▶ [TASK ITEM]: Give back every line of the data below exactly.

─── DATA EXCERPTS ───

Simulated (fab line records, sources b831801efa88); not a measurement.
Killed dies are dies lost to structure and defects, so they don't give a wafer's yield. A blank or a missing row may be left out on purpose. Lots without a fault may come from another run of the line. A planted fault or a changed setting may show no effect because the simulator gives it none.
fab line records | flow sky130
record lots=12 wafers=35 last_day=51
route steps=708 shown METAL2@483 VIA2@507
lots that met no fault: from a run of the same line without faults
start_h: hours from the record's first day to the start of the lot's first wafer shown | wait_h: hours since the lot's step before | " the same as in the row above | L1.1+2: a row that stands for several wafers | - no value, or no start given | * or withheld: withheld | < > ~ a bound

───

▶ [RESPONSE AREA]:
Simulated (fab line records, sources b831801efa88); not a measurement.
Killed dies are dies lost to structure and defects, so they don't give a wafer's yield. A blank or a missing row may be left out on purpose. Lots without a fault may come from another run of the line. A planted fault or a changed setting may show no effect because the simulator gives it none.
fab line records | flow sky130
record lots=12 wafers=35 last_day=51
route steps=708 shown METAL2@483 VIA2@507
lots that met no fault: from a run of the same line without faults
start_h: hours from the record's first day to the start of the lot's first wafer shown | wait_h: hours since the lot's step before | " the same as in the row above | L1.1+2: a row that stands for several wafers | - no value, or no start given | * or withheld: withheld | < > ~ a bound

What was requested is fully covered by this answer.